---- MATERIAL SHOWN
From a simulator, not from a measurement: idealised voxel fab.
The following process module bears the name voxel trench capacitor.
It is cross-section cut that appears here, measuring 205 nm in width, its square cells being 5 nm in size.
--------

> **REQUIRED ACTION**
Every entry in the data should be returned exactly.

> **ANSWER AREA**
From a simulator, not from a measurement: idealised voxel fab.
The following process module bears the name voxel trench capacitor.
It is cross-section cut that appears here, measuring 205 nm in width, its square cells being 5 nm in size.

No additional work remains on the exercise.